◆ **STUDY MATERIAL**
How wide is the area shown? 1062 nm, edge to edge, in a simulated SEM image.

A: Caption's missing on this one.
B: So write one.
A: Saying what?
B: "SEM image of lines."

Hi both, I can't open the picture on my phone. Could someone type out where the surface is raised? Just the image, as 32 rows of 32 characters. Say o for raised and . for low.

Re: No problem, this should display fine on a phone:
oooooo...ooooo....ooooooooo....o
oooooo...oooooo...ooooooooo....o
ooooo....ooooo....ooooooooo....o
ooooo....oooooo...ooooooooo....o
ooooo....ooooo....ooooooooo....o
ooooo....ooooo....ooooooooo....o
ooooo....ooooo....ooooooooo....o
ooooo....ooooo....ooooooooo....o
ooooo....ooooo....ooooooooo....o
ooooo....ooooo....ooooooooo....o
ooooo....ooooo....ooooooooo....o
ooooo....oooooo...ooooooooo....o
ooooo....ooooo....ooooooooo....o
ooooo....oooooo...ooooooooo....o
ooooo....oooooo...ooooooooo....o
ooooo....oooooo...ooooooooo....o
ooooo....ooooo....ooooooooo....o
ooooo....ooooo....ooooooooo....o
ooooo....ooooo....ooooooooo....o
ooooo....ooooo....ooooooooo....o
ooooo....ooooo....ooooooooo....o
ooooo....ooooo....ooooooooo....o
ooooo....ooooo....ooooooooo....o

◆ **WORK ITEM**
Every record should be printed again exactly as it reads.

◆ **WRITTEN SOLUTION**
How wide is the area shown? 1062 nm, edge to edge, in a simulated SEM image.

A: Caption's missing on this one.
B: So write one.
A: Saying what?
B: "SEM image of lines."

Hi both, I can't open the picture on my phone. Could someone type out where the surface is raised? Just the image, as 32 rows of 32 characters. Say o for raised and . for low.

Re: No problem, this should display fine on a phone:
oooooo...ooooo....ooooooooo....o
oooooo...oooooo...ooooooooo....o
ooooo....ooooo....ooooooooo....o
ooooo....oooooo...ooooooooo....o
ooooo....ooooo....ooooooooo....o
ooooo....ooooo....ooooooooo....o
ooooo....ooooo....ooooooooo....o
ooooo....ooooo....ooooooooo....o
ooooo....ooooo....ooooooooo....o
ooooo....ooooo....ooooooooo....o
ooooo....ooooo....ooooooooo....o
ooooo....oooooo...ooooooooo....o
ooooo....ooooo....ooooooooo....o
ooooo....oooooo...ooooooooo....o
ooooo....oooooo...ooooooooo....o
ooooo....oooooo...ooooooooo....o
ooooo....ooooo....ooooooooo....o
ooooo....ooooo....ooooooooo....o
ooooo....ooooo....ooooooooo....o
ooooo....ooooo....ooooooooo....o
ooooo....ooooo....ooooooooo....o
ooooo....ooooo....ooooooooo....o
ooooo....ooooo....ooooooooo....o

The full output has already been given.